Transcribe exactly the span of lines that begins the records and ends with the line holding "THE SPLIT ITSELF", both boundary lines included.

-- Given data follows --

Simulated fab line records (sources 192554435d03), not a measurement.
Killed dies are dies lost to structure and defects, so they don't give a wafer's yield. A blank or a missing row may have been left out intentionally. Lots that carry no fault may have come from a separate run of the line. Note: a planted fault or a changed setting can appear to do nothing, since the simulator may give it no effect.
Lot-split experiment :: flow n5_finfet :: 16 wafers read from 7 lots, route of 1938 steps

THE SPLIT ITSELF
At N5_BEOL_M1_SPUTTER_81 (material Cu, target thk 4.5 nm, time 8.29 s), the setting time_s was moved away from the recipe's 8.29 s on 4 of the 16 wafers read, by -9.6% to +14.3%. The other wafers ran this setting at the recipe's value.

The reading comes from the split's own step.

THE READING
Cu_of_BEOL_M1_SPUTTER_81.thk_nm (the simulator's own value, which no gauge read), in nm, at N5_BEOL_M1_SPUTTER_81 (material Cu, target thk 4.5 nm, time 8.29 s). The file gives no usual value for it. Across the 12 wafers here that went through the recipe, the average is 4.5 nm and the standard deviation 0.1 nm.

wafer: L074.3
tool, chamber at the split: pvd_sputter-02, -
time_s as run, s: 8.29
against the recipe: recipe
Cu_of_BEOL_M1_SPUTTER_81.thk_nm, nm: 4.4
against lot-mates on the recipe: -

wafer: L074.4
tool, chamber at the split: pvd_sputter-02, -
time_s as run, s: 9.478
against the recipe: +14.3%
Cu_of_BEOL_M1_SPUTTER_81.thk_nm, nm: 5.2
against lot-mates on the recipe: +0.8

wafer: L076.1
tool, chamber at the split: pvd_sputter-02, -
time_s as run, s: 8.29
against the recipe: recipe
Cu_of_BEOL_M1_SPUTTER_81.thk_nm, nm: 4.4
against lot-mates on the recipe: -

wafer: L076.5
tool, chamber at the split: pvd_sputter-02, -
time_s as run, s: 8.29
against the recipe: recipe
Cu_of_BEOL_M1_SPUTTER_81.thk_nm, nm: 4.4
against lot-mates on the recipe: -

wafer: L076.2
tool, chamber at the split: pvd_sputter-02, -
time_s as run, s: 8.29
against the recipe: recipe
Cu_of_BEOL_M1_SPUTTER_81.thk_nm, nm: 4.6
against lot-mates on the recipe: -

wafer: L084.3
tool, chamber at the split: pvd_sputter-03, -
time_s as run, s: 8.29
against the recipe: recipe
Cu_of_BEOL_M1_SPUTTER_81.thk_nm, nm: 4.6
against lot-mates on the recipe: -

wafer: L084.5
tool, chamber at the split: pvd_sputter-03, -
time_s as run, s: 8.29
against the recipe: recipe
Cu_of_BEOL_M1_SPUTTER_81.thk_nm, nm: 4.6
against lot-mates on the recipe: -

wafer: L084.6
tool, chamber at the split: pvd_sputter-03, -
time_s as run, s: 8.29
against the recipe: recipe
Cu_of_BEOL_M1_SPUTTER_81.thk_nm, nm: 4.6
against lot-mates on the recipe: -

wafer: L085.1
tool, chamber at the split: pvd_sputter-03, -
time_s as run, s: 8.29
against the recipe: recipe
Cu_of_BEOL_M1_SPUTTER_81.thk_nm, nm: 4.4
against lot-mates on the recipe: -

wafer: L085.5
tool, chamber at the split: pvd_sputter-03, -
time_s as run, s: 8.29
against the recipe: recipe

-- Given data concluded --

# [Task response]
Simulated fab line records (sources 192554435d03), not a measurement.
Killed dies are dies lost to structure and defects, so they don't give a wafer's yield. A blank or a missing row may have been left out intentionally. Lots that carry no fault may have come from a separate run of the line. Note: a planted fault or a changed setting can appear to do nothing, since the simulator may give it no effect.
Lot-split experiment :: flow n5_finfet :: 16 wafers read from 7 lots, route of 1938 steps

THE SPLIT ITSELF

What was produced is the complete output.